Quote exactly the lines from the start of the entries to the one with "9 PEB: KrF resist", both ends included.

Record extracts START

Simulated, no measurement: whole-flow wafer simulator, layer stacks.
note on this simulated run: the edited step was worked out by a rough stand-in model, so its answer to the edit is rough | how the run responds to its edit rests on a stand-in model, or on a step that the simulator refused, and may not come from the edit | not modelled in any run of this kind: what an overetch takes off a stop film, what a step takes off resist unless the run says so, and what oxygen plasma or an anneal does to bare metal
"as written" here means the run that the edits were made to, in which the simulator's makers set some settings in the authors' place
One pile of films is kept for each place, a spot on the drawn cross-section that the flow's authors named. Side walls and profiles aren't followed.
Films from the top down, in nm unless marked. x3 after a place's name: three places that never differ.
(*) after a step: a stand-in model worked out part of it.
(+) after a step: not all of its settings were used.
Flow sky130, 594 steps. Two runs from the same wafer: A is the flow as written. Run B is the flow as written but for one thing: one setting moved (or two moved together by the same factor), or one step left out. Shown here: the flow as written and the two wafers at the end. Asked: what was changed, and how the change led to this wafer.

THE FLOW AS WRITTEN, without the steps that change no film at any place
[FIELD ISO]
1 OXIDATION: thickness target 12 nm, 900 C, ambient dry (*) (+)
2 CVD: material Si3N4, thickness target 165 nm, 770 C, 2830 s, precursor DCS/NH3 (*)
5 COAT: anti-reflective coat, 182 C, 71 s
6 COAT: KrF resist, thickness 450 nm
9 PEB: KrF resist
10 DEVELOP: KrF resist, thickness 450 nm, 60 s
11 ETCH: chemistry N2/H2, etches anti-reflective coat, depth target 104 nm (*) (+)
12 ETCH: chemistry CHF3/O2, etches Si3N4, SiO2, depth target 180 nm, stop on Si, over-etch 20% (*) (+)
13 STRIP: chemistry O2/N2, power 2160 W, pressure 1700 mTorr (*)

Record extracts END

▶ Task answer:
Simulated, no measurement: whole-flow wafer simulator, layer stacks.
note on this simulated run: the edited step was worked out by a rough stand-in model, so its answer to the edit is rough | how the run responds to its edit rests on a stand-in model, or on a step that the simulator refused, and may not come from the edit | not modelled in any run of this kind: what an overetch takes off a stop film, what a step takes off resist unless the run says so, and what oxygen plasma or an anneal does to bare metal
"as written" here means the run that the edits were made to, in which the simulator's makers set some settings in the authors' place
One pile of films is kept for each place, a spot on the drawn cross-section that the flow's authors named. Side walls and profiles aren't followed.
Films from the top down, in nm unless marked. x3 after a place's name: three places that never differ.
(*) after a step: a stand-in model worked out part of it.
(+) after a step: not all of its settings were used.
Flow sky130, 594 steps. Two runs from the same wafer: A is the flow as written. Run B is the flow as written but for one thing: one setting moved (or two moved together by the same factor), or one step left out. Shown here: the flow as written and the two wafers at the end. Asked: what was changed, and how the change led to this wafer.

THE FLOW AS WRITTEN, without the steps that change no film at any place
[FIELD ISO]
1 OXIDATION: thickness target 12 nm, 900 C, ambient dry (*) (+)
2 CVD: material Si3N4, thickness target 165 nm, 770 C, 2830 s, precursor DCS/NH3 (*)
5 COAT: anti-reflective coat, 182 C, 71 s
6 COAT: KrF resist, thickness 450 nm
9 PEB: KrF resist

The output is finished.